EXCERPTED RECORDS:
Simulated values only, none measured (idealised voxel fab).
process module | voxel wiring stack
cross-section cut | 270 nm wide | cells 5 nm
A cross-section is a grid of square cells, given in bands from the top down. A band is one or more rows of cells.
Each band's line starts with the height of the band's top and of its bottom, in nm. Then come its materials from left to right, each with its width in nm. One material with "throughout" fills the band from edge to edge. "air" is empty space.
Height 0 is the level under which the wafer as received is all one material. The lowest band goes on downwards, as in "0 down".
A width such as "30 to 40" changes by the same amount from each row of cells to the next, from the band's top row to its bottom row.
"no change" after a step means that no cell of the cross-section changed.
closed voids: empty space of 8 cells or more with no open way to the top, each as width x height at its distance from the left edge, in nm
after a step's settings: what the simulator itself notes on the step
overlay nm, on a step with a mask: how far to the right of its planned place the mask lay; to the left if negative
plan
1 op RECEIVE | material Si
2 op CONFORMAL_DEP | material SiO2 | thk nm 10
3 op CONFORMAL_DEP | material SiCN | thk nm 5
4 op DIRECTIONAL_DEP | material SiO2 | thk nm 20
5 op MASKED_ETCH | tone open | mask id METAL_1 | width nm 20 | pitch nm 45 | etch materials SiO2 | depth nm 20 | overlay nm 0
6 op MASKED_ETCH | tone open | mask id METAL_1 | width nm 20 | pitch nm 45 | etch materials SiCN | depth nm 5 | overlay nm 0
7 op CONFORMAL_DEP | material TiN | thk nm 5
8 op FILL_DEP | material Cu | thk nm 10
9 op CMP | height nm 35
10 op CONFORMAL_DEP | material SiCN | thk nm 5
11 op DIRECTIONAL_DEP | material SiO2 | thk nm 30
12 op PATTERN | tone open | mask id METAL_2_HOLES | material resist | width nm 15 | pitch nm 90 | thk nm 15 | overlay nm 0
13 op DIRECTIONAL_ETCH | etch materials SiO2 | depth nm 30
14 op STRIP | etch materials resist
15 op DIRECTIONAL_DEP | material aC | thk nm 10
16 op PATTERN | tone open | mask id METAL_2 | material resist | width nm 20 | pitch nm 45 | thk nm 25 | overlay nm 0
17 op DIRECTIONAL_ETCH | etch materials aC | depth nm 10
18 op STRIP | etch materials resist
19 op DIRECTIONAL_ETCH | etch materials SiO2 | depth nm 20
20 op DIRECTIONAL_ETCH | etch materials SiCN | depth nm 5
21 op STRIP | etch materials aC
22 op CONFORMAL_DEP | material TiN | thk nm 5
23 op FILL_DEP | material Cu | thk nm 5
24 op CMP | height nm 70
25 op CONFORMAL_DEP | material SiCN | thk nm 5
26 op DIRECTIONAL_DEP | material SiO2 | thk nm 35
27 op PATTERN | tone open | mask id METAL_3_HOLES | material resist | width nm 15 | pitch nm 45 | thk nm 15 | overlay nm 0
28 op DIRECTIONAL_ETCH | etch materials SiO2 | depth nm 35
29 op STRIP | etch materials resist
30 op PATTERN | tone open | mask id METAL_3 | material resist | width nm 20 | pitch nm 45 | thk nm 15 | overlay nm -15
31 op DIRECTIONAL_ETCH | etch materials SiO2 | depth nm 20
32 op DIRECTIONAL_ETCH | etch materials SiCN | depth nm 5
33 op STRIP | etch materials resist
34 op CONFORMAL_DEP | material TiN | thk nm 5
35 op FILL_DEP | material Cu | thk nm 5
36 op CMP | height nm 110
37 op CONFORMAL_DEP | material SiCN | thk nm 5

REQUIREMENT: From the line containing "18 op STRIP | etch materials resist" down to the line containing "29 op STRIP | etch materials resist" in the material above, reproduce every line exactly, including the two end lines.

RESPONSE AREA:
18 op STRIP | etch materials resist
19 op DIRECTIONAL_ETCH | etch materials SiO2 | depth nm 20
20 op DIRECTIONAL_ETCH | etch materials SiCN | depth nm 5
21 op STRIP | etch materials aC
22 op CONFORMAL_DEP | material TiN | thk nm 5
23 op FILL_DEP | material Cu | thk nm 5
24 op CMP | height nm 70
25 op CONFORMAL_DEP | material SiCN | thk nm 5
26 op DIRECTIONAL_DEP | material SiO2 | thk nm 35
27 op PATTERN | tone open | mask id METAL_3_HOLES | material resist | width nm 15 | pitch nm 45 | thk nm 15 | overlay nm 0
28 op DIRECTIONAL_ETCH | etch materials SiO2 | depth nm 35
29 op STRIP | etch materials resist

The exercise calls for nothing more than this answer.